• Action item: Stop after the line with "3,CONFORMAL_DEP: material SiN, thk nm 15"; until then, please copy every line of the records word for word from the first.

※ ※ ※

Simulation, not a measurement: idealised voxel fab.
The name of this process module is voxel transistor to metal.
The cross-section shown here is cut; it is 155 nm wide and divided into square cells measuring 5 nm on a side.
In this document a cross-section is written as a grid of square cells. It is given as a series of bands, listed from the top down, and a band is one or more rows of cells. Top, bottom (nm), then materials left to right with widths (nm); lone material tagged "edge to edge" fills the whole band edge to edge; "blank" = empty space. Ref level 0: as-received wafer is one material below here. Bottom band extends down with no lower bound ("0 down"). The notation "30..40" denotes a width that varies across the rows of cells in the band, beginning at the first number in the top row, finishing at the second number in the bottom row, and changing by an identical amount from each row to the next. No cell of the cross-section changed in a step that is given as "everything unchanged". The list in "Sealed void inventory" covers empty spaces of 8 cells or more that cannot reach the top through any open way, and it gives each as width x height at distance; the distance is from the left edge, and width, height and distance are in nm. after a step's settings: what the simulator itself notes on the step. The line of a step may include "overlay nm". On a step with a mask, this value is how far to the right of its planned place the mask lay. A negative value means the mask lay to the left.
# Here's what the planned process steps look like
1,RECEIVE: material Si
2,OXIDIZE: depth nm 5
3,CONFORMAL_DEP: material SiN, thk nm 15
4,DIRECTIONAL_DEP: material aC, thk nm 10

※ ※ ※

• Answer section:
Simulation, not a measurement: idealised voxel fab.
The name of this process module is voxel transistor to metal.
The cross-section shown here is cut; it is 155 nm wide and divided into square cells measuring 5 nm on a side.
In this document a cross-section is written as a grid of square cells. It is given as a series of bands, listed from the top down, and a band is one or more rows of cells. Top, bottom (nm), then materials left to right with widths (nm); lone material tagged "edge to edge" fills the whole band edge to edge; "blank" = empty space. Ref level 0: as-received wafer is one material below here. Bottom band extends down with no lower bound ("0 down"). The notation "30..40" denotes a width that varies across the rows of cells in the band, beginning at the first number in the top row, finishing at the second number in the bottom row, and changing by an identical amount from each row to the next. No cell of the cross-section changed in a step that is given as "everything unchanged". The list in "Sealed void inventory" covers empty spaces of 8 cells or more that cannot reach the top through any open way, and it gives each as width x height at distance; the distance is from the left edge, and width, height and distance are in nm. after a step's settings: what the simulator itself notes on the step. The line of a step may include "overlay nm". On a step with a mask, this value is how far to the right of its planned place the mask lay. A negative value means the mask lay to the left.
# Here's what the planned process steps look like
1,RECEIVE: material Si
2,OXIDIZE: depth nm 5
3,CONFORMAL_DEP: material SiN, thk nm 15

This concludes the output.